**Dataset excerpts**:
::::

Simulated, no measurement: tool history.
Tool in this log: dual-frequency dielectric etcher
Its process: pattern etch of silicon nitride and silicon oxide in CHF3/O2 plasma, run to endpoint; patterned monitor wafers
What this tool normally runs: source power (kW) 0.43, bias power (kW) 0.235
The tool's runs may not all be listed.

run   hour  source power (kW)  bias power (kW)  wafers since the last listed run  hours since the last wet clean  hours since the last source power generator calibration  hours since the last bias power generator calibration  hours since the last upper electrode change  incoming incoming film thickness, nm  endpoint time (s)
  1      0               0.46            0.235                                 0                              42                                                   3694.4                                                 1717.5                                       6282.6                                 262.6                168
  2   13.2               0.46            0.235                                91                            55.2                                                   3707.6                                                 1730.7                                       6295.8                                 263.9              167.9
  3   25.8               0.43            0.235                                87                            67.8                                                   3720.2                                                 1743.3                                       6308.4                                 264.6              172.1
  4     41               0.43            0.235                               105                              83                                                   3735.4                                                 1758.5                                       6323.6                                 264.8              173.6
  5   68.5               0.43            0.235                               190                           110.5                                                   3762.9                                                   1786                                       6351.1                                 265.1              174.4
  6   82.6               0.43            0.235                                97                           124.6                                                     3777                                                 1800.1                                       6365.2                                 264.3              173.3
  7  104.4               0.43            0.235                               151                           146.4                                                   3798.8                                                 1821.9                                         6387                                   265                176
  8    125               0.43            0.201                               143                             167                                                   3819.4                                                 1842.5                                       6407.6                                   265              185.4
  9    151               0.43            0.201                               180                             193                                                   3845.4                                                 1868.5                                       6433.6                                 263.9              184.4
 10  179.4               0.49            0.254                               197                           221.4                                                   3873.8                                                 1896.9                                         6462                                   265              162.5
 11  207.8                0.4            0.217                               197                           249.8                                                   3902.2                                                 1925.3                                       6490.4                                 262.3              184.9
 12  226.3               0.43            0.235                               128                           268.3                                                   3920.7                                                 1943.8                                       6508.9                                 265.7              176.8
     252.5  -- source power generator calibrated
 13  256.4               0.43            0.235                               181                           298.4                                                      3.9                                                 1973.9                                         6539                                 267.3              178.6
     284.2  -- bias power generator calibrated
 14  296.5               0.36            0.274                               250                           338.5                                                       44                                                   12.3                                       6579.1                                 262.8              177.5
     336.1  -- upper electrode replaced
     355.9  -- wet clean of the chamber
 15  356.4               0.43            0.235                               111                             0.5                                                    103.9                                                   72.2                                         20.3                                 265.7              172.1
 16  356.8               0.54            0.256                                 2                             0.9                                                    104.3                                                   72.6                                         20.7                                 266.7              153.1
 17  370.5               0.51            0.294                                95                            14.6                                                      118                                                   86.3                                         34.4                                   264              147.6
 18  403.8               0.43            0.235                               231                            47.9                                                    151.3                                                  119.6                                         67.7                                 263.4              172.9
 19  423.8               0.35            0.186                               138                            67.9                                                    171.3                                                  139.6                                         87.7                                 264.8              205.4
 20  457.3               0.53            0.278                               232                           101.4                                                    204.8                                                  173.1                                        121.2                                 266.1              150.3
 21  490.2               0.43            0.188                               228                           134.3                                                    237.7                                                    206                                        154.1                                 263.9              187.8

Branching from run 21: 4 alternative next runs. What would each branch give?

::::

**Work order**:
What is asked for is an exact copy of the lines above from the one containing "bias power generator calibrated" through the one containing "of the chamber", and only those.

**Response area**:
     284.2  -- bias power generator calibrated
 14  296.5               0.36            0.274                               250                           338.5                                                       44                                                   12.3                                       6579.1                                 262.8              177.5
     336.1  -- upper electrode replaced
     355.9  -- wet clean of the chamber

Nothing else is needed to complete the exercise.